BEGIN
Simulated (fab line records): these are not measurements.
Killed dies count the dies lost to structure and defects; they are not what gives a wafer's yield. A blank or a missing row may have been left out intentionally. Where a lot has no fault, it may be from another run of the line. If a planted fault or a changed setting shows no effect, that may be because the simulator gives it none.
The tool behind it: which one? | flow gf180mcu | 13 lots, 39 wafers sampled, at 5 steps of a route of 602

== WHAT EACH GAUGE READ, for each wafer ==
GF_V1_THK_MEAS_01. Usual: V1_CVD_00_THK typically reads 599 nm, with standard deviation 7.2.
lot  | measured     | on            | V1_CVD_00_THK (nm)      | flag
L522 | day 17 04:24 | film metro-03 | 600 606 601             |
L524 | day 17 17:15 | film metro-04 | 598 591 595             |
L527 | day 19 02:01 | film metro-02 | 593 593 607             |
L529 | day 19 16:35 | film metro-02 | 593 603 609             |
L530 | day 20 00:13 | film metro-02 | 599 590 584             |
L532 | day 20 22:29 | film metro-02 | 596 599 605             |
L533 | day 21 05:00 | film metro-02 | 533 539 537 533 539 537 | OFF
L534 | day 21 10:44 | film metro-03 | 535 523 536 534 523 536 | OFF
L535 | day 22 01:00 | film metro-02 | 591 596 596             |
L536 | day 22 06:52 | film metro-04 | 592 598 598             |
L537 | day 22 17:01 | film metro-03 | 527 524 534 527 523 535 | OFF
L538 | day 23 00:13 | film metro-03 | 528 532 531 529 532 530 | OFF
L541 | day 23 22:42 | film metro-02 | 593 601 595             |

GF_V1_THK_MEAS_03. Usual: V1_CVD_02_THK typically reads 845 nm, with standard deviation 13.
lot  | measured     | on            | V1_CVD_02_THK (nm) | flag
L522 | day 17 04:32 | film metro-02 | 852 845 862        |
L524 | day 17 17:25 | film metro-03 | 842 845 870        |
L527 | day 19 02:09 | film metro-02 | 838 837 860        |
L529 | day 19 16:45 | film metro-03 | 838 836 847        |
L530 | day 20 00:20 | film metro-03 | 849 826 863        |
END

◆ **WORK REQUEST**
Once you reach the line containing "GF_V1_THK_MEAS_01. Usual: V1_CVD_00_THK", include it and stop; until then, reproduce each line of the listing from its start exactly.

◆ **TASK ANSWER**
Simulated (fab line records): these are not measurements.
Killed dies count the dies lost to structure and defects; they are not what gives a wafer's yield. A blank or a missing row may have been left out intentionally. Where a lot has no fault, it may be from another run of the line. If a planted fault or a changed setting shows no effect, that may be because the simulator gives it none.
The tool behind it: which one? | flow gf180mcu | 13 lots, 39 wafers sampled, at 5 steps of a route of 602

== WHAT EACH GAUGE READ, for each wafer ==
GF_V1_THK_MEAS_01. Usual: V1_CVD_00_THK typically reads 599 nm, with standard deviation 7.2.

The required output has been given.